MATERIAL PROVIDED:
★ ★ ★
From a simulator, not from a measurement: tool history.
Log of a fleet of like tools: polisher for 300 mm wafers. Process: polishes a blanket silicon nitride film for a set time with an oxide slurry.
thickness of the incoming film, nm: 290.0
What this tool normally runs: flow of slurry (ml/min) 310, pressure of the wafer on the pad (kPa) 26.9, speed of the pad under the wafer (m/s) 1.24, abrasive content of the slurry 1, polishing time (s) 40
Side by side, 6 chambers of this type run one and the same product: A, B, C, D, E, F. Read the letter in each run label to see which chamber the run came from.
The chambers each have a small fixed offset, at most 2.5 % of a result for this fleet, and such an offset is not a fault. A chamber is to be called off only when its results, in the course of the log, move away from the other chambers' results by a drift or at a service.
★ ★ ★

REQUIREMENT:
Above is a listing; print exactly its lines from the one with "Log of a fleet" through the one with "thickness of the incoming film, nm: 290.0", and no other lines.

RESPONSE AREA:
Log of a fleet of like tools: polisher for 300 mm wafers. Process: polishes a blanket silicon nitride film for a set time with an oxide slurry.
thickness of the incoming film, nm: 290.0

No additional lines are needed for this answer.